→ Work task
Copy out the entries below in full and exactly.

┌─ Record set

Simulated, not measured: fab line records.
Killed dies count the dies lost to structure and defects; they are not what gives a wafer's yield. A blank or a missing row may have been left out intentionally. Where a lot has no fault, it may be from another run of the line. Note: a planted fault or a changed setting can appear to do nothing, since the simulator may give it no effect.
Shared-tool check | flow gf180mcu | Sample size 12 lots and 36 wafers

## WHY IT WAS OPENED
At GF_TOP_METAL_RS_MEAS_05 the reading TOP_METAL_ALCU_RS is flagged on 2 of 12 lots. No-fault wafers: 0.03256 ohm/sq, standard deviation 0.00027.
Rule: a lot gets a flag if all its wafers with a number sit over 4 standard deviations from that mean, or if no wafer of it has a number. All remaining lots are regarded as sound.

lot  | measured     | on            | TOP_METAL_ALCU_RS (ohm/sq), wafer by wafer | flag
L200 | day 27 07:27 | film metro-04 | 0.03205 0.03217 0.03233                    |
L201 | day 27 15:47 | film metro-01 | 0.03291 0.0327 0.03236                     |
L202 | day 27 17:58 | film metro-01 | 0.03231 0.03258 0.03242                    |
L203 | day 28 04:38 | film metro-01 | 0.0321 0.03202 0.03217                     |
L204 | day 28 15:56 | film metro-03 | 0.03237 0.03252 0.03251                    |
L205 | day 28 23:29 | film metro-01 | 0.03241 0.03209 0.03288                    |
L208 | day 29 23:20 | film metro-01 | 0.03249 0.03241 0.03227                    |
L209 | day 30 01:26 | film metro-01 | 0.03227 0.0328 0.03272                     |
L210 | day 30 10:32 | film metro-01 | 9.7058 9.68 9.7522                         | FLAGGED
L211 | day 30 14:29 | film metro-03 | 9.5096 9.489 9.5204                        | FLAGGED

└─

→ Reply
Simulated, not measured: fab line records.
Killed dies count the dies lost to structure and defects; they are not what gives a wafer's yield. A blank or a missing row may have been left out intentionally. Where a lot has no fault, it may be from another run of the line. Note: a planted fault or a changed setting can appear to do nothing, since the simulator may give it no effect.
Shared-tool check | flow gf180mcu | Sample size 12 lots and 36 wafers

## WHY IT WAS OPENED
At GF_TOP_METAL_RS_MEAS_05 the reading TOP_METAL_ALCU_RS is flagged on 2 of 12 lots. No-fault wafers: 0.03256 ohm/sq, standard deviation 0.00027.
Rule: a lot gets a flag if all its wafers with a number sit over 4 standard deviations from that mean, or if no wafer of it has a number. All remaining lots are regarded as sound.

lot  | measured     | on            | TOP_METAL_ALCU_RS (ohm/sq), wafer by wafer | flag
L200 | day 27 07:27 | film metro-04 | 0.03205 0.03217 0.03233                    |
L201 | day 27 15:47 | film metro-01 | 0.03291 0.0327 0.03236                     |
L202 | day 27 17:58 | film metro-01 | 0.03231 0.03258 0.03242                    |
L203 | day 28 04:38 | film metro-01 | 0.0321 0.03202 0.03217                     |
L204 | day 28 15:56 | film metro-03 | 0.03237 0.03252 0.03251                    |
L205 | day 28 23:29 | film metro-01 | 0.03241 0.03209 0.03288                    |
L208 | day 29 23:20 | film metro-01 | 0.03249 0.03241 0.03227                    |
L209 | day 30 01:26 | film metro-01 | 0.03227 0.0328 0.03272                     |
L210 | day 30 10:32 | film metro-01 | 9.7058 9.68 9.7522                         | FLAGGED
L211 | day 30 14:29 | film metro-03 | 9.5096 9.489 9.5204                        | FLAGGED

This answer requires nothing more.